Output every line from the beginning of the records through the line that contains "1. THE PROBLEM", exactly as it appears.

- **Dataset records**:
○ ○ ○
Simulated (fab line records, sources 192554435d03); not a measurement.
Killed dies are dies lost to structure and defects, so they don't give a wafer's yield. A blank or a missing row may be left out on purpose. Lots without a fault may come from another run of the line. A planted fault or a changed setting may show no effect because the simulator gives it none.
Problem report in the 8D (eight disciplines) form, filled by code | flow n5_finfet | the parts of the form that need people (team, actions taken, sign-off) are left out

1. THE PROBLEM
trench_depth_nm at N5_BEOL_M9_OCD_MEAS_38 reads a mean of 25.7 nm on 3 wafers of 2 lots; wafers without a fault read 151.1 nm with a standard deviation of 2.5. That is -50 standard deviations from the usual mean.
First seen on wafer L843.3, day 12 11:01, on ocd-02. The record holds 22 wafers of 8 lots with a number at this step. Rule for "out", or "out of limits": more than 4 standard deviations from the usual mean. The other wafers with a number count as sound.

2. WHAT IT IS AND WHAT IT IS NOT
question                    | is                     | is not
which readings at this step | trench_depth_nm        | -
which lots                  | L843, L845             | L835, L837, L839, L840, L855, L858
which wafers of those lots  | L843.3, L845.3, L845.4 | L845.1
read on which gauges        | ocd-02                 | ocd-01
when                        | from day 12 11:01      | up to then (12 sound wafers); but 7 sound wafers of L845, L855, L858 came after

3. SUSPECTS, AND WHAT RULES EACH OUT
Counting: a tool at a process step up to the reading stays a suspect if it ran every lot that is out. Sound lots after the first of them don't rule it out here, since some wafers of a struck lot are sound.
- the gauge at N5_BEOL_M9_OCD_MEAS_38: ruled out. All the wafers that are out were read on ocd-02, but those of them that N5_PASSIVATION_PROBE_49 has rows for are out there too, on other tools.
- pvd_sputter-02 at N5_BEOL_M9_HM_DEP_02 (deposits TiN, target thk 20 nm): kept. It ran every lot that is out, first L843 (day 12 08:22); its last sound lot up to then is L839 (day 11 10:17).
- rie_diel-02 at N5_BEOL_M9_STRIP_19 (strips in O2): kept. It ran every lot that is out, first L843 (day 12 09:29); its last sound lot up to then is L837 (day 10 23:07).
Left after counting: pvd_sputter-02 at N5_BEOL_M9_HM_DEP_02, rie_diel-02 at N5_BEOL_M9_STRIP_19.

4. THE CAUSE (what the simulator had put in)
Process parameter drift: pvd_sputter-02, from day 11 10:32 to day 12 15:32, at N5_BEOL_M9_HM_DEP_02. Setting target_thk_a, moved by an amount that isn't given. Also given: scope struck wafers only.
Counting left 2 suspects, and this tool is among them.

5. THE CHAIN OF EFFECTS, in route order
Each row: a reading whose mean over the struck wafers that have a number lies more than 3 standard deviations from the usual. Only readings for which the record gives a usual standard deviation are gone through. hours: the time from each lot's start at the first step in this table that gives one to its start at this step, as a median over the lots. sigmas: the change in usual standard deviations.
○ ○ ○

- **Written answer**:
Simulated (fab line records, sources 192554435d03); not a measurement.
Killed dies are dies lost to structure and defects, so they don't give a wafer's yield. A blank or a missing row may be left out on purpose. Lots without a fault may come from another run of the line. A planted fault or a changed setting may show no effect because the simulator gives it none.
Problem report in the 8D (eight disciplines) form, filled by code | flow n5_finfet | the parts of the form that need people (team, actions taken, sign-off) are left out

1. THE PROBLEM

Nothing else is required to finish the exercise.